Brief:
An acceptable answer contains each line of the material, unchanged.

Stored data:
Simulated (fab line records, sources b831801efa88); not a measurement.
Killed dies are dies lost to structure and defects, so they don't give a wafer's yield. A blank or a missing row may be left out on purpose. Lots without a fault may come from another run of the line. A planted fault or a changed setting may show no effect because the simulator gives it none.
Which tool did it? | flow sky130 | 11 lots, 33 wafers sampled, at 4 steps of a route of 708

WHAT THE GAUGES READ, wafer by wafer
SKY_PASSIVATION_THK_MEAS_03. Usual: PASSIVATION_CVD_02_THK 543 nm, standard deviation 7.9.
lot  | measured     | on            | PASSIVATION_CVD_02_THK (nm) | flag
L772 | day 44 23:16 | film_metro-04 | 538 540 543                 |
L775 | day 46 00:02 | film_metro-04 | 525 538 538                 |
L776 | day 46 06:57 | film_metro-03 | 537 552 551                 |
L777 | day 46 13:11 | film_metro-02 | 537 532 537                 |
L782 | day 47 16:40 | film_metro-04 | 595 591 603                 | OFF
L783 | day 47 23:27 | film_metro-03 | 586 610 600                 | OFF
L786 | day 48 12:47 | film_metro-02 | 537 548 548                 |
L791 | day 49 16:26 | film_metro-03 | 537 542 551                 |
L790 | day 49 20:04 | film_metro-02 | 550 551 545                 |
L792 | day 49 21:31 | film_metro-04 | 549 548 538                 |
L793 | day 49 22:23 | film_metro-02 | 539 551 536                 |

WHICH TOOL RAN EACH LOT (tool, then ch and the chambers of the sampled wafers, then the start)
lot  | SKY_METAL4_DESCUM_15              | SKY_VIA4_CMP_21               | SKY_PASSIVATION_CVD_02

Result:
Simulated (fab line records, sources b831801efa88); not a measurement.
Killed dies are dies lost to structure and defects, so they don't give a wafer's yield. A blank or a missing row may be left out on purpose. Lots without a fault may come from another run of the line. A planted fault or a changed setting may show no effect because the simulator gives it none.
Which tool did it? | flow sky130 | 11 lots, 33 wafers sampled, at 4 steps of a route of 708

WHAT THE GAUGES READ, wafer by wafer
SKY_PASSIVATION_THK_MEAS_03. Usual: PASSIVATION_CVD_02_THK 543 nm, standard deviation 7.9.
lot  | measured     | on            | PASSIVATION_CVD_02_THK (nm) | flag
L772 | day 44 23:16 | film_metro-04 | 538 540 543                 |
L775 | day 46 00:02 | film_metro-04 | 525 538 538                 |
L776 | day 46 06:57 | film_metro-03 | 537 552 551                 |
L777 | day 46 13:11 | film_metro-02 | 537 532 537                 |
L782 | day 47 16:40 | film_metro-04 | 595 591 603                 | OFF
L783 | day 47 23:27 | film_metro-03 | 586 610 600                 | OFF
L786 | day 48 12:47 | film_metro-02 | 537 548 548                 |
L791 | day 49 16:26 | film_metro-03 | 537 542 551                 |
L790 | day 49 20:04 | film_metro-02 | 550 551 545                 |
L792 | day 49 21:31 | film_metro-04 | 549 548 538                 |
L793 | day 49 22:23 | film_metro-02 | 539 551 536                 |

WHICH TOOL RAN EACH LOT (tool, then ch and the chambers of the sampled wafers, then the start)
lot  | SKY_METAL4_DESCUM_15              | SKY_VIA4_CMP_21               | SKY_PASSIVATION_CVD_02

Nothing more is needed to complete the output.